## [REQUIRED ACTION]
Only these lines are needed: the first line of the entries below through the line with "Description: lines", each returned exactly.

## [INFORMATION PROVIDED]
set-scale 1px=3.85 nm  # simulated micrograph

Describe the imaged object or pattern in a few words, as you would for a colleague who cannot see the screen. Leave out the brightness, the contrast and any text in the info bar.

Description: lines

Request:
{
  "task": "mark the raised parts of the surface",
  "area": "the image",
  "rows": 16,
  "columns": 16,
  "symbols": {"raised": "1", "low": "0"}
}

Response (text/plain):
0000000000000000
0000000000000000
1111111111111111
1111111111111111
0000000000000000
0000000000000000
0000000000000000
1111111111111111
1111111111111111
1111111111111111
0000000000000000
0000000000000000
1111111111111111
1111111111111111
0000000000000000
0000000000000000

## [TASK OUTPUT]
set-scale 1px=3.85 nm  # simulated micrograph

Describe the imaged object or pattern in a few words, as you would for a colleague who cannot see the screen. Leave out the brightness, the contrast and any text in the info bar.

Description: lines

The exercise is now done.